**Data extract**:
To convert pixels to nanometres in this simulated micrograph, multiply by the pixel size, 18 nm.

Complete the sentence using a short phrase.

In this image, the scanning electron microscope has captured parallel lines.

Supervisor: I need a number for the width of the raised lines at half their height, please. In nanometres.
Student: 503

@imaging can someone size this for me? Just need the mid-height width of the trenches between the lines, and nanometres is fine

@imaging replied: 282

**Assignment**: Only an exact copy of the lines from the beginning of the listing through the line with "nanometres is fine", both included, belongs in the answer.

**Response area**:
To convert pixels to nanometres in this simulated micrograph, multiply by the pixel size, 18 nm.

Complete the sentence using a short phrase.

In this image, the scanning electron microscope has captured parallel lines.

Supervisor: I need a number for the width of the raised lines at half their height, please. In nanometres.
Student: 503

@imaging can someone size this for me? Just need the mid-height width of the trenches between the lines, and nanometres is fine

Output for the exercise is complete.